**Action item:** The full listing is to be written out again, unchanged.

________________________

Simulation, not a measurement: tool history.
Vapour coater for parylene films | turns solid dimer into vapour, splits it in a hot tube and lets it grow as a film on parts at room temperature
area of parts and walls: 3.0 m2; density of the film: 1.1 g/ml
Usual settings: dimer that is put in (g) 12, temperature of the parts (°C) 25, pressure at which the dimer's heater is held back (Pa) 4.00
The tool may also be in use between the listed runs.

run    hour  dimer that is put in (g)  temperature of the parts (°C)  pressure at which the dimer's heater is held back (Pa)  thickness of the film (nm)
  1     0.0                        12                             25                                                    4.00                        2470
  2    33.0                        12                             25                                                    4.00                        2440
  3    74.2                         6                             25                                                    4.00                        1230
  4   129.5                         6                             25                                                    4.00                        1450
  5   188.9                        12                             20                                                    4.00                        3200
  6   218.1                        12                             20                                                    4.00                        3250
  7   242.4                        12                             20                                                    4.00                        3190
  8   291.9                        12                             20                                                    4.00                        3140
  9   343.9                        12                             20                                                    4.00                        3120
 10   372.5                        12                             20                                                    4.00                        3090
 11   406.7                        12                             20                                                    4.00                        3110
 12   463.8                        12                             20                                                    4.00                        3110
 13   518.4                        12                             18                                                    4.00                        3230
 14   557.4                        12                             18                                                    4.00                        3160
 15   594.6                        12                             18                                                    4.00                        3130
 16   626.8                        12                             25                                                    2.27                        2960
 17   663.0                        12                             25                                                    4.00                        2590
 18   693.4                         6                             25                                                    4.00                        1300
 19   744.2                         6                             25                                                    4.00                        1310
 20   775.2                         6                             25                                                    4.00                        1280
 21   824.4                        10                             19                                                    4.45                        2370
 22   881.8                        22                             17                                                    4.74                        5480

________________________

**Problem solution:**
Simulation, not a measurement: tool history.
Vapour coater for parylene films | turns solid dimer into vapour, splits it in a hot tube and lets it grow as a film on parts at room temperature
area of parts and walls: 3.0 m2; density of the film: 1.1 g/ml
Usual settings: dimer that is put in (g) 12, temperature of the parts (°C) 25, pressure at which the dimer's heater is held back (Pa) 4.00
The tool may also be in use between the listed runs.

run    hour  dimer that is put in (g)  temperature of the parts (°C)  pressure at which the dimer's heater is held back (Pa)  thickness of the film (nm)
  1     0.0                        12                             25                                                    4.00                        2470
  2    33.0                        12                             25                                                    4.00                        2440
  3    74.2                         6                             25                                                    4.00                        1230
  4   129.5                         6                             25                                                    4.00                        1450
  5   188.9                        12                             20                                                    4.00                        3200
  6   218.1                        12                             20                                                    4.00                        3250
  7   242.4                        12                             20                                                    4.00                        3190
  8   291.9                        12                             20                                                    4.00                        3140
  9   343.9                        12                             20                                                    4.00                        3120
 10   372.5                        12                             20                                                    4.00                        3090
 11   406.7                        12                             20                                                    4.00                        3110
 12   463.8                        12                             20                                                    4.00                        3110
 13   518.4                        12                             18                                                    4.00                        3230
 14   557.4                        12                             18                                                    4.00                        3160
 15   594.6                        12                             18                                                    4.00                        3130
 16   626.8                        12                             25                                                    2.27                        2960
 17   663.0                        12                             25                                                    4.00                        2590
 18   693.4                         6                             25                                                    4.00                        1300
 19   744.2                         6                             25                                                    4.00                        1310
 20   775.2                         6                             25                                                    4.00                        1280
 21   824.4                        10                             19                                                    4.45                        2370
 22   881.8                        22                             17                                                    4.74                        5480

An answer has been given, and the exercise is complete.